REQUIRED ACTION
Set down word for word each line from the start of the listing through the line that contains "## THE READING", both included.

GIVEN DATA
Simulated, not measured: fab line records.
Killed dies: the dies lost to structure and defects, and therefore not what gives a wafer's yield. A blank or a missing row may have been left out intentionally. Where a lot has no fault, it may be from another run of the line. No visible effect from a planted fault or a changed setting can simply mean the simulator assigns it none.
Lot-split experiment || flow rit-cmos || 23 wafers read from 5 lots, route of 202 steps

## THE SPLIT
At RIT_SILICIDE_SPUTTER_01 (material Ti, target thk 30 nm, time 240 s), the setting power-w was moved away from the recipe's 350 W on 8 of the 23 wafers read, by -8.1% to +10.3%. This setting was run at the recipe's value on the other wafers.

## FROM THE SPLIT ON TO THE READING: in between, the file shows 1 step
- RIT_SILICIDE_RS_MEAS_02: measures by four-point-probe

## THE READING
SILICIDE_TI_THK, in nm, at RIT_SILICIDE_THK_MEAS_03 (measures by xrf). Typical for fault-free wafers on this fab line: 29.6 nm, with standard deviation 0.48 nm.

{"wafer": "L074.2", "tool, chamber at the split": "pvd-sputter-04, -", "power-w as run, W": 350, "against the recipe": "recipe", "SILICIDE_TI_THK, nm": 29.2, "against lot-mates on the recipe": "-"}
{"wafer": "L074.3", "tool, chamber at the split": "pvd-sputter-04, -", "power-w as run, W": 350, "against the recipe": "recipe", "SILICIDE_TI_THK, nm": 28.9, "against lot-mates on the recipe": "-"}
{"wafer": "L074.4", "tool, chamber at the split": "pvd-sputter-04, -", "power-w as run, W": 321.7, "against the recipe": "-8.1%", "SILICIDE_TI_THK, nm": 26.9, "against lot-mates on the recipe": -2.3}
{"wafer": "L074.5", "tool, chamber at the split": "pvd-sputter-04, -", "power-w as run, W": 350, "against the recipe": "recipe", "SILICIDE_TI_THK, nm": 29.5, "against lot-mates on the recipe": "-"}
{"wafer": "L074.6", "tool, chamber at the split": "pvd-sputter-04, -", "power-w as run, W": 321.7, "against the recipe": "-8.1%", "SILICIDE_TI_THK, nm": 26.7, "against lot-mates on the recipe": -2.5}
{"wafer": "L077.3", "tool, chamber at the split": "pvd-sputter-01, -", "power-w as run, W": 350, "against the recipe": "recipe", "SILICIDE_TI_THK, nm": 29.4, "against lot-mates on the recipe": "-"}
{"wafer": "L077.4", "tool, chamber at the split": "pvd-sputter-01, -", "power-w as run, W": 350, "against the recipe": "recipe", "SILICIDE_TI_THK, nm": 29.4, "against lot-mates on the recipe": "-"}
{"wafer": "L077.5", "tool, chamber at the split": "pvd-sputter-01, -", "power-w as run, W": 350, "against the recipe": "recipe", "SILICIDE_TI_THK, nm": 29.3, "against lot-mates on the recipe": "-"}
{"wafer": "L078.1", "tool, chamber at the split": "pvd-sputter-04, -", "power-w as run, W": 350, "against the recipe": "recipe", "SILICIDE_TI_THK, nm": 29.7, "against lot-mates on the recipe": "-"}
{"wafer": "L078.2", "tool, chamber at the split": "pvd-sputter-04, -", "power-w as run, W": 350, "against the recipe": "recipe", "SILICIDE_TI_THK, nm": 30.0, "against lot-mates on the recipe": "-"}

WRITTEN REPLY
Simulated, not measured: fab line records.
Killed dies: the dies lost to structure and defects, and therefore not what gives a wafer's yield. A blank or a missing row may have been left out intentionally. Where a lot has no fault, it may be from another run of the line. No visible effect from a planted fault or a changed setting can simply mean the simulator assigns it none.
Lot-split experiment || flow rit-cmos || 23 wafers read from 5 lots, route of 202 steps

## THE SPLIT
At RIT_SILICIDE_SPUTTER_01 (material Ti, target thk 30 nm, time 240 s), the setting power-w was moved away from the recipe's 350 W on 8 of the 23 wafers read, by -8.1% to +10.3%. This setting was run at the recipe's value on the other wafers.

## FROM THE SPLIT ON TO THE READING: in between, the file shows 1 step
- RIT_SILICIDE_RS_MEAS_02: measures by four-point-probe

## THE READING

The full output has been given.